● **REQUIRED ACTION**: For the records below, output each line exactly as it appears, from the first through the line with "lots that met".

● **DATA TO EXAMINE**:
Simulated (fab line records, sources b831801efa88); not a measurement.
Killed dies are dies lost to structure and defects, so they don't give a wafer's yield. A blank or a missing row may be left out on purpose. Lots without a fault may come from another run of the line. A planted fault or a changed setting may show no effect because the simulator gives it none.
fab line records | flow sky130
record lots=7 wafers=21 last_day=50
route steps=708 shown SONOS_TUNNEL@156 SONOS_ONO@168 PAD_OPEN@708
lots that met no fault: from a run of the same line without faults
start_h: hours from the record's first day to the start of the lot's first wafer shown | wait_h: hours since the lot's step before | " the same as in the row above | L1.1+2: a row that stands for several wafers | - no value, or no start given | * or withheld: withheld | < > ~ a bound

● **WRITTEN RESPONSE**:
Simulated (fab line records, sources b831801efa88); not a measurement.
Killed dies are dies lost to structure and defects, so they don't give a wafer's yield. A blank or a missing row may be left out on purpose. Lots without a fault may come from another run of the line. A planted fault or a changed setting may show no effect because the simulator gives it none.
fab line records | flow sky130
record lots=7 wafers=21 last_day=50
route steps=708 shown SONOS_TUNNEL@156 SONOS_ONO@168 PAD_OPEN@708
lots that met no fault: from a run of the same line without faults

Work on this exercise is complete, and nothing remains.